_Work request:_ Produce an exact copy of the first line of the data below and each line after it, please, up to and including the one with "Problem report in".

_Given data:_
*** Begin section ***

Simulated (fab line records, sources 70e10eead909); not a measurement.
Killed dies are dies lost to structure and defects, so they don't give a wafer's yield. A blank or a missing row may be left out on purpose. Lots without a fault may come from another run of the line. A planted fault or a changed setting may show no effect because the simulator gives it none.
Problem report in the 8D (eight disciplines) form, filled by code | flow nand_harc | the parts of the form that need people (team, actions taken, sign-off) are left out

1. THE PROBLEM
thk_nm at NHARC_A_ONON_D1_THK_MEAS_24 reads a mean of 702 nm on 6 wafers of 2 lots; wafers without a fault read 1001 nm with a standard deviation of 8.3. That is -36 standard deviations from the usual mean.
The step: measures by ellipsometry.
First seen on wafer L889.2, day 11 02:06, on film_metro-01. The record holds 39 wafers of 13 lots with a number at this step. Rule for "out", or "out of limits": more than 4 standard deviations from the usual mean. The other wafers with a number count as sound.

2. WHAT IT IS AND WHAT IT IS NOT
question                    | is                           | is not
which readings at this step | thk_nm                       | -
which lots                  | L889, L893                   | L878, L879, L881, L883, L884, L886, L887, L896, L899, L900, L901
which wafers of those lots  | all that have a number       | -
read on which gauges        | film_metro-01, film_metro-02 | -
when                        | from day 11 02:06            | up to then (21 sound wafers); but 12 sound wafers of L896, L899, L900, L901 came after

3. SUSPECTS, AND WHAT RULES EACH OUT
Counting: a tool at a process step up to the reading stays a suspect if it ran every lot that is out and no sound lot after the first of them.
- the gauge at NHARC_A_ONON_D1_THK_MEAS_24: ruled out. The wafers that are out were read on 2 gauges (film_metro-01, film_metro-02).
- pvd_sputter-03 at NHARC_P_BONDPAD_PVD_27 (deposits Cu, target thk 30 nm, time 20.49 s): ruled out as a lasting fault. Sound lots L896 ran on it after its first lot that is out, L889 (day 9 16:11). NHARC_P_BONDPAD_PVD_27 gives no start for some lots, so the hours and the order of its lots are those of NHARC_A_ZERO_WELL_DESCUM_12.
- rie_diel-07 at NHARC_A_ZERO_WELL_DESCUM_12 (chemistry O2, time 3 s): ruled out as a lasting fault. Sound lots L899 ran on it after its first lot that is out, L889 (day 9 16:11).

*** End section ***

_Answer area:_
Simulated (fab line records, sources 70e10eead909); not a measurement.
Killed dies are dies lost to structure and defects, so they don't give a wafer's yield. A blank or a missing row may be left out on purpose. Lots without a fault may come from another run of the line. A planted fault or a changed setting may show no effect because the simulator gives it none.
Problem report in the 8D (eight disciplines) form, filled by code | flow nand_harc | the parts of the form that need people (team, actions taken, sign-off) are left out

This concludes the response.